• _Work instruction_:
Below is a listing. Set down exactly the lines from the one containing "when;from day 7" through the one containing "- lithoTrack-03 at", both ends included, and leave out the rest.

• _Excerpted data_:
▬▬▬

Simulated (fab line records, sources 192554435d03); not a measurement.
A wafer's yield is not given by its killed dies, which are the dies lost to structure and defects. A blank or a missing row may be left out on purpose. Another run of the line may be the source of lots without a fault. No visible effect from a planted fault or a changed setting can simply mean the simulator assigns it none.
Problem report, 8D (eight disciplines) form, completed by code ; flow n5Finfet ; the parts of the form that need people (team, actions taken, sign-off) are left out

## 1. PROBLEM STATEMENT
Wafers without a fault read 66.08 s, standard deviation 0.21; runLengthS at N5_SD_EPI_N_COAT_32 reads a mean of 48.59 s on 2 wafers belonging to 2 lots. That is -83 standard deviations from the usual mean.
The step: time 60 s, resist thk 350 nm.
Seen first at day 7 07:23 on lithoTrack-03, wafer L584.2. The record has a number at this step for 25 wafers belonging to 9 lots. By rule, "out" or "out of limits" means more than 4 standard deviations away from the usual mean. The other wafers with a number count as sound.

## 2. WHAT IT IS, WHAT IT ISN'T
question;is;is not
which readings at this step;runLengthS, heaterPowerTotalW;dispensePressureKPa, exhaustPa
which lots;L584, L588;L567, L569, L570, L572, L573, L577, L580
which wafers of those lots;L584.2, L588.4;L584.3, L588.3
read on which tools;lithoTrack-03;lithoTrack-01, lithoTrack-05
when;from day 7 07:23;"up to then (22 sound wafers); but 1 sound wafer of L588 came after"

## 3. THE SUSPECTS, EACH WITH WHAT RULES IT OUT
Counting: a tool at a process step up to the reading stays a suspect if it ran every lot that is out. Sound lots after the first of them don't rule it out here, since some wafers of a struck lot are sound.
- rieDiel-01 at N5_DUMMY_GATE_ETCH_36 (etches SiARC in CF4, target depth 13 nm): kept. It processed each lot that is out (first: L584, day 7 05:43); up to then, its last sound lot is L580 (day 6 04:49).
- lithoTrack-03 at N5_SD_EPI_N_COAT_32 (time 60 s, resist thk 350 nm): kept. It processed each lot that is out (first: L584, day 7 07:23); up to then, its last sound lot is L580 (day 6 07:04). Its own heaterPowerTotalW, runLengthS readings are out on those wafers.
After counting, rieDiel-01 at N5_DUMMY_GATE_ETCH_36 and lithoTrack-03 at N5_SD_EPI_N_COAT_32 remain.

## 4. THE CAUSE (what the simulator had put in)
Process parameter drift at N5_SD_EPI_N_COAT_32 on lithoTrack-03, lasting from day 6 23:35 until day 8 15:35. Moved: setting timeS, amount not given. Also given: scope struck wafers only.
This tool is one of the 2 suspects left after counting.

▬▬▬

• _Reply_:
when;from day 7 07:23;"up to then (22 sound wafers); but 1 sound wafer of L588 came after"

## 3. THE SUSPECTS, EACH WITH WHAT RULES IT OUT
Counting: a tool at a process step up to the reading stays a suspect if it ran every lot that is out. Sound lots after the first of them don't rule it out here, since some wafers of a struck lot are sound.
- rieDiel-01 at N5_DUMMY_GATE_ETCH_36 (etches SiARC in CF4, target depth 13 nm): kept. It processed each lot that is out (first: L584, day 7 05:43); up to then, its last sound lot is L580 (day 6 04:49).
- lithoTrack-03 at N5_SD_EPI_N_COAT_32 (time 60 s, resist thk 350 nm): kept. It processed each lot that is out (first: L584, day 7 07:23); up to then, its last sound lot is L580 (day 6 07:04). Its own heaterPowerTotalW, runLengthS readings are out on those wafers.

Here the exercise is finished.